WORK TASK: Reproduce each line of the material exactly as it reads.

....

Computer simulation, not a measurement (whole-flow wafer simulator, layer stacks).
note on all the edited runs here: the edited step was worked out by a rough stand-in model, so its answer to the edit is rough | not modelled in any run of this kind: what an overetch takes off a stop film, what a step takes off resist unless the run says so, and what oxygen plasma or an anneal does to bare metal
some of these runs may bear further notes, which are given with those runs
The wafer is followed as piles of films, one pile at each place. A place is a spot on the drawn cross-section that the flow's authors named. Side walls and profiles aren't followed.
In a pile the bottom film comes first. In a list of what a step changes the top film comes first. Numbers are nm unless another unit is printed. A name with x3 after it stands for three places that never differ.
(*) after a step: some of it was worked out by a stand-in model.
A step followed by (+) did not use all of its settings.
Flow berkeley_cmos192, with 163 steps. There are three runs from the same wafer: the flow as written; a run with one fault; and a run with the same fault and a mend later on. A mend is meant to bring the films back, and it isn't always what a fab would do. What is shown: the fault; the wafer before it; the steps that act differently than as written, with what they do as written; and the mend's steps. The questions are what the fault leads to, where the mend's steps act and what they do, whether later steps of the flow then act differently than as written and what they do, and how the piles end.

....

TASK RESPONSE:
Computer simulation, not a measurement (whole-flow wafer simulator, layer stacks).
note on all the edited runs here: the edited step was worked out by a rough stand-in model, so its answer to the edit is rough | not modelled in any run of this kind: what an overetch takes off a stop film, what a step takes off resist unless the run says so, and what oxygen plasma or an anneal does to bare metal
some of these runs may bear further notes, which are given with those runs
The wafer is followed as piles of films, one pile at each place. A place is a spot on the drawn cross-section that the flow's authors named. Side walls and profiles aren't followed.
In a pile the bottom film comes first. In a list of what a step changes the top film comes first. Numbers are nm unless another unit is printed. A name with x3 after it stands for three places that never differ.
(*) after a step: some of it was worked out by a stand-in model.
A step followed by (+) did not use all of its settings.
Flow berkeley_cmos192, with 163 steps. There are three runs from the same wafer: the flow as written; a run with one fault; and a run with the same fault and a mend later on. A mend is meant to bring the films back, and it isn't always what a fab would do. What is shown: the fault; the wafer before it; the steps that act differently than as written, with what they do as written; and the mend's steps. The questions are what the fault leads to, where the mend's steps act and what they do, whether later steps of the flow then act differently than as written and what they do, and how the piles end.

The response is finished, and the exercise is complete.